══ Data listing

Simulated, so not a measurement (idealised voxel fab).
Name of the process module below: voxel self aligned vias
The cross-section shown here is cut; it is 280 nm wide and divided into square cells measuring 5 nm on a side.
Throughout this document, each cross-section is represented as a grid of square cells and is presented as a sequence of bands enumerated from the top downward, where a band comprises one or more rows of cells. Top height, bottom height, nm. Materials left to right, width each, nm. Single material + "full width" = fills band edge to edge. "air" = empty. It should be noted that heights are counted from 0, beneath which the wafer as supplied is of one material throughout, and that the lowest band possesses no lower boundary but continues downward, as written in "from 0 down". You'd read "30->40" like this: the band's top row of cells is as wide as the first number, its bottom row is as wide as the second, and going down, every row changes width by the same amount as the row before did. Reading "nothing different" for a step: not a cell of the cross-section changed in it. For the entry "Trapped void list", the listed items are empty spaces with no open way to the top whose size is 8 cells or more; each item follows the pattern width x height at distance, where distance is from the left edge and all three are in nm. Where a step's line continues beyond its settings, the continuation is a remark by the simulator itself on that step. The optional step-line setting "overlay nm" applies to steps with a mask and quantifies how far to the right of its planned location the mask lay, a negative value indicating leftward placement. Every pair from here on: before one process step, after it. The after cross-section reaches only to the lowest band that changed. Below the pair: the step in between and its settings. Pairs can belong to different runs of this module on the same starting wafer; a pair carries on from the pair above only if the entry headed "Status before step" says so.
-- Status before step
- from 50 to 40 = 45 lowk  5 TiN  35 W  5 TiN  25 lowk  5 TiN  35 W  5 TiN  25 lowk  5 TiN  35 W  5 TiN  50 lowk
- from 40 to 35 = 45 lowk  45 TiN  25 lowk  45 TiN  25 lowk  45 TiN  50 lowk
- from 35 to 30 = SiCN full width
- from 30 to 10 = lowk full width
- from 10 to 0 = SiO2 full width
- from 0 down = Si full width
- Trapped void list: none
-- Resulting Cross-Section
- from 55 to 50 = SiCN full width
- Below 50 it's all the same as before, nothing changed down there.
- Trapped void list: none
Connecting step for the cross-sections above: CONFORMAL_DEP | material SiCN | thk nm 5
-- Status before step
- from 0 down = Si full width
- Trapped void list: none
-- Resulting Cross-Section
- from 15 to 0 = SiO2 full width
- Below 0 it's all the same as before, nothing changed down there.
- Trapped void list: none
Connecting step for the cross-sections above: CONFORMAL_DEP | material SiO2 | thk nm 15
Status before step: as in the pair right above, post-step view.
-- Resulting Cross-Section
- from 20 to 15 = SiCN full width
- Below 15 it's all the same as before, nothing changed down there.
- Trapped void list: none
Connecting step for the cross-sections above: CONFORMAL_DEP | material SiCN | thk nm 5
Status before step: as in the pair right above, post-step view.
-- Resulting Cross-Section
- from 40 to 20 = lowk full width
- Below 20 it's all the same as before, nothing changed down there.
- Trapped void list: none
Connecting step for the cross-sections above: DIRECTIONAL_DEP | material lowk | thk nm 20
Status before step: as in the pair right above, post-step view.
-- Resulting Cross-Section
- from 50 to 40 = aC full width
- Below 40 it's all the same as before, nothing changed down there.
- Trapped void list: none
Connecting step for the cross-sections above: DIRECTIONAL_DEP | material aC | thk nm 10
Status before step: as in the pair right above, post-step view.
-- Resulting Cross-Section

════

◆ Work task ◆
Going back to the entries above, set down exactly the lines that begin at the one with "- from 15 to 0 = SiO2 full width" and end at the one with "- from 20 to 15 = SiCN full width", both included, and nothing else.

◆ Your solution ◆
- from 15 to 0 = SiO2 full width
- Below 0 it's all the same as before, nothing changed down there.
- Trapped void list: none
Connecting step for the cross-sections above: CONFORMAL_DEP | material SiO2 | thk nm 15
Status before step: as in the pair right above, post-step view.
-- Resulting Cross-Section
- from 20 to 15 = SiCN full width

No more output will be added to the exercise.